(Work order) Until you reach the line containing "Fill in the blank.", reproduce each line of the listing exactly, please, and include that line as well.

━━━ The data ━━━
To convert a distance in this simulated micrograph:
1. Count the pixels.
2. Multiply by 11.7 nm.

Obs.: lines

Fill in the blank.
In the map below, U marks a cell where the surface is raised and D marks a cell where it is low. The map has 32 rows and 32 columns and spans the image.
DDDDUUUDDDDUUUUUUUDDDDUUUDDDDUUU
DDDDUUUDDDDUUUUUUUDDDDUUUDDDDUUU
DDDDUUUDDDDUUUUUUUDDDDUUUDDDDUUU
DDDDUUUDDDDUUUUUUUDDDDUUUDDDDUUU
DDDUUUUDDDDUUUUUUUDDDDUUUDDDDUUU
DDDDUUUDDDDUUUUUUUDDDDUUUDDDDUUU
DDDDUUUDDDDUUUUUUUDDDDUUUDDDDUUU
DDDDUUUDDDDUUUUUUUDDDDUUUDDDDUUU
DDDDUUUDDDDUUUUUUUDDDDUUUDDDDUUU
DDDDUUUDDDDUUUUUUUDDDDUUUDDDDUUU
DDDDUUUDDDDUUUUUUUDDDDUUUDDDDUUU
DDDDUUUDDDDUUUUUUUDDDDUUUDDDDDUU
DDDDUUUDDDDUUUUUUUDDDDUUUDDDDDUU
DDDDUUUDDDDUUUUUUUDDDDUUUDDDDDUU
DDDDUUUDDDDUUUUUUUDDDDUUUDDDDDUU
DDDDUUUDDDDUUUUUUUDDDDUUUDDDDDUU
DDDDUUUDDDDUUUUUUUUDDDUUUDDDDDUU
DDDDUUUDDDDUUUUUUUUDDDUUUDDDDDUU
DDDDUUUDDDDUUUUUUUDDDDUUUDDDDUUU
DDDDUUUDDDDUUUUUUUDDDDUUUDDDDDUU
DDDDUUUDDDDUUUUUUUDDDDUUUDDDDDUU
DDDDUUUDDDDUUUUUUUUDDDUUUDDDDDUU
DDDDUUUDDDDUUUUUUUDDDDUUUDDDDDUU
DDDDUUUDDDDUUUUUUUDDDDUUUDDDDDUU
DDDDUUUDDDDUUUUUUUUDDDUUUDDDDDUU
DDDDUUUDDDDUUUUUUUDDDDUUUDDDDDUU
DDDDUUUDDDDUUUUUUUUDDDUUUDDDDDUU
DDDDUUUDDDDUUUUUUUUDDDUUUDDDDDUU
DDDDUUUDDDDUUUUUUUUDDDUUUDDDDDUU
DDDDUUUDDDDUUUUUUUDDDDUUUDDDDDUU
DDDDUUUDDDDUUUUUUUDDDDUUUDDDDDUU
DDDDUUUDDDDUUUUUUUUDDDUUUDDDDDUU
━━━

(Task solution)
To convert a distance in this simulated micrograph:
1. Count the pixels.
2. Multiply by 11.7 nm.

Obs.: lines

Fill in the blank.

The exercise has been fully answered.